- _ASSIGNED TASK_
What is needed is an exact copy of every record below.

- _RECORDED DATA_
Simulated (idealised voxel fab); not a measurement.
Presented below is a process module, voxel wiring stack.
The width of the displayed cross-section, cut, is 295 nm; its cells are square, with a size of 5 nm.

- _ANSWER AREA_
Simulated (idealised voxel fab); not a measurement.
Presented below is a process module, voxel wiring stack.
The width of the displayed cross-section, cut, is 295 nm; its cells are square, with a size of 5 nm.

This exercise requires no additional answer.